::: Input data
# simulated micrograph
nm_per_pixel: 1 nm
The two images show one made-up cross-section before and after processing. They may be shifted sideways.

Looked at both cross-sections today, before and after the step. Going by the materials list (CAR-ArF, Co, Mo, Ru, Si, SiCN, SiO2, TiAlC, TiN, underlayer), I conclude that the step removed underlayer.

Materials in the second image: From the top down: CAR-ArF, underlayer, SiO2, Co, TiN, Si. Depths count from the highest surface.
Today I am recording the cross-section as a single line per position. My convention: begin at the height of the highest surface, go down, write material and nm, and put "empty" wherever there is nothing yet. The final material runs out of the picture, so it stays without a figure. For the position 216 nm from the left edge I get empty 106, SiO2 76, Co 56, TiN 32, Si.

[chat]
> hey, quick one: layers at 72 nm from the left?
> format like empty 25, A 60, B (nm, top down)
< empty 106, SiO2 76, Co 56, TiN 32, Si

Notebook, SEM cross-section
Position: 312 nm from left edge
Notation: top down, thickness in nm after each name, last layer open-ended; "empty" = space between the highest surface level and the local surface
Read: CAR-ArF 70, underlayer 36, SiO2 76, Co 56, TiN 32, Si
::::::

Assignment |
Having read the material, return all of it word for word.

Task answer |
# simulated micrograph
nm_per_pixel: 1 nm
The two images show one made-up cross-section before and after processing. They may be shifted sideways.

Looked at both cross-sections today, before and after the step. Going by the materials list (CAR-ArF, Co, Mo, Ru, Si, SiCN, SiO2, TiAlC, TiN, underlayer), I conclude that the step removed underlayer.

Materials in the second image: From the top down: CAR-ArF, underlayer, SiO2, Co, TiN, Si. Depths count from the highest surface.
Today I am recording the cross-section as a single line per position. My convention: begin at the height of the highest surface, go down, write material and nm, and put "empty" wherever there is nothing yet. The final material runs out of the picture, so it stays without a figure. For the position 216 nm from the left edge I get empty 106, SiO2 76, Co 56, TiN 32, Si.

[chat]
> hey, quick one: layers at 72 nm from the left?
> format like empty 25, A 60, B (nm, top down)
< empty 106, SiO2 76, Co 56, TiN 32, Si

Notebook, SEM cross-section
Position: 312 nm from left edge
Notation: top down, thickness in nm after each name, last layer open-ended; "empty" = space between the highest surface level and the local surface
Read: CAR-ArF 70, underlayer 36, SiO2 76, Co 56, TiN 32, Si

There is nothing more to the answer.